Assigned task – Below is a listing; restate from it, character for character, the lines beginning at the line holding "Films from the" and ending at the line holding "(+) after a", both included.

Listed records –
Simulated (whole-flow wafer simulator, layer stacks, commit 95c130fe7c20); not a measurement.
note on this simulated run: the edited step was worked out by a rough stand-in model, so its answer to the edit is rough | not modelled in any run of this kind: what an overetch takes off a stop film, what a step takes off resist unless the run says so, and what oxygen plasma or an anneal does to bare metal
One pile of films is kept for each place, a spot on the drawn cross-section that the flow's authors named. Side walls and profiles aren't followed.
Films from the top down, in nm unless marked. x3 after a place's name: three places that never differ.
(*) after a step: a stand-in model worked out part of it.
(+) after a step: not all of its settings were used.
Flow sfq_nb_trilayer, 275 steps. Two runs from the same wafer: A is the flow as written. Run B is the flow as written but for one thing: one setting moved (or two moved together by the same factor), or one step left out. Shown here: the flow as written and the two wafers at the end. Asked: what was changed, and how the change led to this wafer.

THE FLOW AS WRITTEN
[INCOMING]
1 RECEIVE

Task output –
Films from the top down, in nm unless marked. x3 after a place's name: three places that never differ.
(*) after a step: a stand-in model worked out part of it.
(+) after a step: not all of its settings were used.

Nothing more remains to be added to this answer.